Record extracts:
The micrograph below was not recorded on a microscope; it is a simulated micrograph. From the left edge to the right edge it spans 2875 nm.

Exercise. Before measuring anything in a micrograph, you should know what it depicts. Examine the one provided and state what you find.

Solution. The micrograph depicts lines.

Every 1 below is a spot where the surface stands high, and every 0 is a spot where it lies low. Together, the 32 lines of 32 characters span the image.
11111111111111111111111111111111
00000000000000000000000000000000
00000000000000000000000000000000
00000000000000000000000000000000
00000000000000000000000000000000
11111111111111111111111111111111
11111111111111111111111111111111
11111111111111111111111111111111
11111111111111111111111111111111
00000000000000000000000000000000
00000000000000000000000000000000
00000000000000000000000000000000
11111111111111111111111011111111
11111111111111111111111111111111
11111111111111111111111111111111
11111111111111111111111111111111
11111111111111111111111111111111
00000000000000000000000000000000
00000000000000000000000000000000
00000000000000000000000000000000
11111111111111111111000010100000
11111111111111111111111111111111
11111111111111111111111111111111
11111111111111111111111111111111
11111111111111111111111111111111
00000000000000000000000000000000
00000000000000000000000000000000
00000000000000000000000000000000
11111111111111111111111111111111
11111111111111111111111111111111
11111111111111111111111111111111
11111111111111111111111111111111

Task item:
An exact reproduction of the material above is required.

Task output:
The micrograph below was not recorded on a microscope; it is a simulated micrograph. From the left edge to the right edge it spans 2875 nm.

Exercise. Before measuring anything in a micrograph, you should know what it depicts. Examine the one provided and state what you find.

Solution. The micrograph depicts lines.

Every 1 below is a spot where the surface stands high, and every 0 is a spot where it lies low. Together, the 32 lines of 32 characters span the image.
11111111111111111111111111111111
00000000000000000000000000000000
00000000000000000000000000000000
00000000000000000000000000000000
00000000000000000000000000000000
11111111111111111111111111111111
11111111111111111111111111111111
11111111111111111111111111111111
11111111111111111111111111111111
00000000000000000000000000000000
00000000000000000000000000000000
00000000000000000000000000000000
11111111111111111111111011111111
11111111111111111111111111111111
11111111111111111111111111111111
11111111111111111111111111111111
11111111111111111111111111111111
00000000000000000000000000000000
00000000000000000000000000000000
00000000000000000000000000000000
11111111111111111111000010100000
11111111111111111111111111111111
11111111111111111111111111111111
11111111111111111111111111111111
11111111111111111111111111111111
00000000000000000000000000000000
00000000000000000000000000000000
00000000000000000000000000000000
11111111111111111111111111111111
11111111111111111111111111111111
11111111111111111111111111111111
11111111111111111111111111111111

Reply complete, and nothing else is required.